(Dataset entries begins)

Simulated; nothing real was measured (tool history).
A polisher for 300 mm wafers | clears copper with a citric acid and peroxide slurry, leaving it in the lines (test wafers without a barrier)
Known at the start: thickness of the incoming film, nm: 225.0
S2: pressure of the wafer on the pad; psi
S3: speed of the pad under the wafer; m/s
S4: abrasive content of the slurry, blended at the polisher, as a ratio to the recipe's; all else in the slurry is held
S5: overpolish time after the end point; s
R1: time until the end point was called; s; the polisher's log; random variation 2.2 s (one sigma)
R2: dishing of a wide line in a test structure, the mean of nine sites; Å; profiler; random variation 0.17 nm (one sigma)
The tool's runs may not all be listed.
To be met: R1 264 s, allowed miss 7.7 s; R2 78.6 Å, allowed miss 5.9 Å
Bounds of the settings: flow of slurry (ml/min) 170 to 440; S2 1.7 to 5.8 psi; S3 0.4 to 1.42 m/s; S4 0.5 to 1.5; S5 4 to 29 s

(Dataset entries ends)

» Work request
Every entry should be duplicated exactly as written.

» Worked solution
Simulated; nothing real was measured (tool history).
A polisher for 300 mm wafers | clears copper with a citric acid and peroxide slurry, leaving it in the lines (test wafers without a barrier)
Known at the start: thickness of the incoming film, nm: 225.0
S2: pressure of the wafer on the pad; psi
S3: speed of the pad under the wafer; m/s
S4: abrasive content of the slurry, blended at the polisher, as a ratio to the recipe's; all else in the slurry is held
S5: overpolish time after the end point; s
R1: time until the end point was called; s; the polisher's log; random variation 2.2 s (one sigma)
R2: dishing of a wide line in a test structure, the mean of nine sites; Å; profiler; random variation 0.17 nm (one sigma)
The tool's runs may not all be listed.
To be met: R1 264 s, allowed miss 7.7 s; R2 78.6 Å, allowed miss 5.9 Å
Bounds of the settings: flow of slurry (ml/min) 170 to 440; S2 1.7 to 5.8 psi; S3 0.4 to 1.42 m/s; S4 0.5 to 1.5; S5 4 to 29 s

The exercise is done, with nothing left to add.